→ **Action item**: Look through the material below. Return exactly the lines from the one with "[record] lots = 7, wafers = 21, last_day = 32" through the one with "lots with no", both included.

── Data to examine ──

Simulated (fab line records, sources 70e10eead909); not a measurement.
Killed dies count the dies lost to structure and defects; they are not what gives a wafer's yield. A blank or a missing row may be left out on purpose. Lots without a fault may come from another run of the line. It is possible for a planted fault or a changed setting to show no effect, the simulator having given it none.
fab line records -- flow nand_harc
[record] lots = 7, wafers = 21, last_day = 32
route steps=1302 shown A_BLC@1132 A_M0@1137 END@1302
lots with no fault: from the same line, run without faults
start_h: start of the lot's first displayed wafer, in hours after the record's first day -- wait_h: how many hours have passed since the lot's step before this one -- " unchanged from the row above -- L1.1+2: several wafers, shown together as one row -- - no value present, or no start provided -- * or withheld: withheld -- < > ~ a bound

───

→ **Exercise output**:
[record] lots = 7, wafers = 21, last_day = 32
route steps=1302 shown A_BLC@1132 A_M0@1137 END@1302
lots with no fault: from the same line, run without faults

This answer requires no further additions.